• ASSIGNED TASK
What you return must be an exact copy of the lines in the listing below between the line holding "3 PECVD: material SiO2, thickness target 1000" and the line holding "16 ETCH: chemistry", inclusive, and nothing more.

• MATERIAL PROVIDED
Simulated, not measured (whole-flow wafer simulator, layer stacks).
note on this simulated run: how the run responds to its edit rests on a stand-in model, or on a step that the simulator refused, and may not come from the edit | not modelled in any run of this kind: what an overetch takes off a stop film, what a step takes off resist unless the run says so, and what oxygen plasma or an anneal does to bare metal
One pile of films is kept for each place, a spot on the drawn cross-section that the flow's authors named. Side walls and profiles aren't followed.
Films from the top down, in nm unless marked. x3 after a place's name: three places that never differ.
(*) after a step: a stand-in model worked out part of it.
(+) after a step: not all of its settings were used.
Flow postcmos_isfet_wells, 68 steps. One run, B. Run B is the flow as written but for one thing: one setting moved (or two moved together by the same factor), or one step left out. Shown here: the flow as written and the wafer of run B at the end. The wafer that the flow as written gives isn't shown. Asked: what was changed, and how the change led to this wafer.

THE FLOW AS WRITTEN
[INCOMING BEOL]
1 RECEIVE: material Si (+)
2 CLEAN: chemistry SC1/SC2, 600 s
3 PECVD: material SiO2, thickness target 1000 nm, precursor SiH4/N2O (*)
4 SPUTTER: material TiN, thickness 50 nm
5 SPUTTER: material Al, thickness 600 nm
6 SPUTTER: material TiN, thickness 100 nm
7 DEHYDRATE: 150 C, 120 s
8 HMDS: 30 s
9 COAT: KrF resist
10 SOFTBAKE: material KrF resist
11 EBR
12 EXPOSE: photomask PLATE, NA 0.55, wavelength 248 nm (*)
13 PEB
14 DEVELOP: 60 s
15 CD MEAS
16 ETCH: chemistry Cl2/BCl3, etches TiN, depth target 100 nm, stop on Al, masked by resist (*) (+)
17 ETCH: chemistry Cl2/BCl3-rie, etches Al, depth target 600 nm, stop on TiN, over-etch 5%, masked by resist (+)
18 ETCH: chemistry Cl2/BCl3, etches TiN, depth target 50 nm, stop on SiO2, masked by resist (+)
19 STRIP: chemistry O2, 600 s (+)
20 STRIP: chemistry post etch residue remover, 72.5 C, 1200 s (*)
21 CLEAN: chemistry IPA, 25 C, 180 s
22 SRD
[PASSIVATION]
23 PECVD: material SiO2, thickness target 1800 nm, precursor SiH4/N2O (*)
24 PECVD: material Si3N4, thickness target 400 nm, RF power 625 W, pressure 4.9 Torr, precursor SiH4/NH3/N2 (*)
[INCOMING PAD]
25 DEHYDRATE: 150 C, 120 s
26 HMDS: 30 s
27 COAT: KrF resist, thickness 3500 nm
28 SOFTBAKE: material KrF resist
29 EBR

• WRITTEN SOLUTION
3 PECVD: material SiO2, thickness target 1000 nm, precursor SiH4/N2O (*)
4 SPUTTER: material TiN, thickness 50 nm
5 SPUTTER: material Al, thickness 600 nm
6 SPUTTER: material TiN, thickness 100 nm
7 DEHYDRATE: 150 C, 120 s
8 HMDS: 30 s
9 COAT: KrF resist
10 SOFTBAKE: material KrF resist
11 EBR
12 EXPOSE: photomask PLATE, NA 0.55, wavelength 248 nm (*)
13 PEB
14 DEVELOP: 60 s
15 CD MEAS
16 ETCH: chemistry Cl2/BCl3, etches TiN, depth target 100 nm, stop on Al, masked by resist (*) (+)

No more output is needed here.